=== Task item ===
In the listing below, the line containing "6 op PATTERN" marks the end; copy exactly every line from the first through that one.

=== Provided information ===
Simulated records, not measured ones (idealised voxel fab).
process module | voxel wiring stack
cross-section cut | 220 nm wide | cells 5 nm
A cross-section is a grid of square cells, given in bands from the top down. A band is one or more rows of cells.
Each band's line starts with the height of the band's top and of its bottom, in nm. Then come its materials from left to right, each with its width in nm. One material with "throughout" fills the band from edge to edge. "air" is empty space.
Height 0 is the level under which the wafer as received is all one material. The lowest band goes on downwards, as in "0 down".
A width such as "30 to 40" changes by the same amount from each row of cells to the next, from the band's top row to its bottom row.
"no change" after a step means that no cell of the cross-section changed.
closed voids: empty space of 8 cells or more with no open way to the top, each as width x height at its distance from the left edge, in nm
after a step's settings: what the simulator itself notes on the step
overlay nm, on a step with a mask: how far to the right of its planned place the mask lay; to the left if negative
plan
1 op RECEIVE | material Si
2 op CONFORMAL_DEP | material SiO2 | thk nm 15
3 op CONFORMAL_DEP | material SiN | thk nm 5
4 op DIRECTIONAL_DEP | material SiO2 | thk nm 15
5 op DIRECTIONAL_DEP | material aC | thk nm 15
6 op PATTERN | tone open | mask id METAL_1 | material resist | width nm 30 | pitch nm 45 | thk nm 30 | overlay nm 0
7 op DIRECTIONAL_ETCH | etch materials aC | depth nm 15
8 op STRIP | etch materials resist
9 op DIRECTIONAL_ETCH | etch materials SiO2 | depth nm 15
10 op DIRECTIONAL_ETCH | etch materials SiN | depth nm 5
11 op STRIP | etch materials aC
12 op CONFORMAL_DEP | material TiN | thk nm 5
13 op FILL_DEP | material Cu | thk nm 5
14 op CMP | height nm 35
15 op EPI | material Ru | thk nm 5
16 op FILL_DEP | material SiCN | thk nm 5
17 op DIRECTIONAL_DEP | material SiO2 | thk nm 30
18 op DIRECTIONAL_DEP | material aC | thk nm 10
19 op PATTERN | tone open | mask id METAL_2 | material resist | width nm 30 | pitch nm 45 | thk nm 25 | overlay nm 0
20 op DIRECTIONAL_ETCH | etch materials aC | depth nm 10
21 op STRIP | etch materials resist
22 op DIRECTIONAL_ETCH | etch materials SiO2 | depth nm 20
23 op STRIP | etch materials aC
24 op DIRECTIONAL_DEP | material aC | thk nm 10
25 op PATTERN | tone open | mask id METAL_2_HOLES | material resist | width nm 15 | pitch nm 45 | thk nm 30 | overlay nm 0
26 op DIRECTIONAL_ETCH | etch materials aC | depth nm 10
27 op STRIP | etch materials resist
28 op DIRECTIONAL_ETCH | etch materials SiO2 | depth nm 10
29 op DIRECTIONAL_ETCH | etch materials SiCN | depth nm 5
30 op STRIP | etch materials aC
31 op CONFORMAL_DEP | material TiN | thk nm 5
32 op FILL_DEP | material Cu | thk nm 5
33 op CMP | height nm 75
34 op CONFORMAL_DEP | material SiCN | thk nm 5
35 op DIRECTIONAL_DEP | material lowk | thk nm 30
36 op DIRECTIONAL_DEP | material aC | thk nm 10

=== Exercise response ===
Simulated records, not measured ones (idealised voxel fab).
process module | voxel wiring stack
cross-section cut | 220 nm wide | cells 5 nm
A cross-section is a grid of square cells, given in bands from the top down. A band is one or more rows of cells.
Each band's line starts with the height of the band's top and of its bottom, in nm. Then come its materials from left to right, each with its width in nm. One material with "throughout" fills the band from edge to edge. "air" is empty space.
Height 0 is the level under which the wafer as received is all one material. The lowest band goes on downwards, as in "0 down".
A width such as "30 to 40" changes by the same amount from each row of cells to the next, from the band's top row to its bottom row.
"no change" after a step means that no cell of the cross-section changed.
closed voids: empty space of 8 cells or more with no open way to the top, each as width x height at its distance from the left edge, in nm
after a step's settings: what the simulator itself notes on the step
overlay nm, on a step with a mask: how far to the right of its planned place the mask lay; to the left if negative
plan
1 op RECEIVE | material Si
2 op CONFORMAL_DEP | material SiO2 | thk nm 15
3 op CONFORMAL_DEP | material SiN | thk nm 5
4 op DIRECTIONAL_DEP | material SiO2 | thk nm 15
5 op DIRECTIONAL_DEP | material aC | thk nm 15
6 op PATTERN | tone open | mask id METAL_1 | material resist | width nm 30 | pitch nm 45 | thk nm 30 | overlay nm 0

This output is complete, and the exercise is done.